Recorded data
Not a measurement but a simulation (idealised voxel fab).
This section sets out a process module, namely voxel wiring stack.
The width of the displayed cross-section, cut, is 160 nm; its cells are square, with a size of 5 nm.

Task item
Extract all of the data exactly as written.

Reply
Not a measurement but a simulation (idealised voxel fab).
This section sets out a process module, namely voxel wiring stack.
The width of the displayed cross-section, cut, is 160 nm; its cells are square, with a size of 5 nm.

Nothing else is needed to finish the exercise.